(Brief):
Restate word for word the lines of the data below, from the first through the one that has "Flow gt_harpss_gyro, 17".

(Data listing):
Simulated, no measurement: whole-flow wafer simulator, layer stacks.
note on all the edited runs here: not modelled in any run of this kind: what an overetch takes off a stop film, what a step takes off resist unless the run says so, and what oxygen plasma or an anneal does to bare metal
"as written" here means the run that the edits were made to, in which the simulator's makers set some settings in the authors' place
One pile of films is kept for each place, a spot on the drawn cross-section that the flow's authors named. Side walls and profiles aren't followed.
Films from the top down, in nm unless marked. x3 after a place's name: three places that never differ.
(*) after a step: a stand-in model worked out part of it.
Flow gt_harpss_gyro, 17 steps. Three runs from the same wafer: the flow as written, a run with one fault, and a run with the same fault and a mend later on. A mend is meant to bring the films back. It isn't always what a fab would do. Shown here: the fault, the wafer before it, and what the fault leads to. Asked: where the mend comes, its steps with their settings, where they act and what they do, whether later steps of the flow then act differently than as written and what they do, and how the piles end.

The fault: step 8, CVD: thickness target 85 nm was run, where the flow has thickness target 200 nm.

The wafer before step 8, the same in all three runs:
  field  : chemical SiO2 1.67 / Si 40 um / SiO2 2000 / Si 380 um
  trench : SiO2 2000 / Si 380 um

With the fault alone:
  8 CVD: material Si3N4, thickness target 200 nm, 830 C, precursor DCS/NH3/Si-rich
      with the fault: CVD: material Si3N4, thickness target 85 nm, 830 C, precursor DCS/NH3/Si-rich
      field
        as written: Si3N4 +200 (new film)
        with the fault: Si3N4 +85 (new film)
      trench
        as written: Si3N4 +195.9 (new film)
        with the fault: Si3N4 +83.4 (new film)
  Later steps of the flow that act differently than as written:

(Problem solution):
Simulated, no measurement: whole-flow wafer simulator, layer stacks.
note on all the edited runs here: not modelled in any run of this kind: what an overetch takes off a stop film, what a step takes off resist unless the run says so, and what oxygen plasma or an anneal does to bare metal
"as written" here means the run that the edits were made to, in which the simulator's makers set some settings in the authors' place
One pile of films is kept for each place, a spot on the drawn cross-section that the flow's authors named. Side walls and profiles aren't followed.
Films from the top down, in nm unless marked. x3 after a place's name: three places that never differ.
(*) after a step: a stand-in model worked out part of it.
Flow gt_harpss_gyro, 17 steps. Three runs from the same wafer: the flow as written, a run with one fault, and a run with the same fault and a mend later on. A mend is meant to bring the films back. It isn't always what a fab would do. Shown here: the fault, the wafer before it, and what the fault leads to. Asked: where the mend comes, its steps with their settings, where they act and what they do, whether later steps of the flow then act differently than as written and what they do, and how the piles end.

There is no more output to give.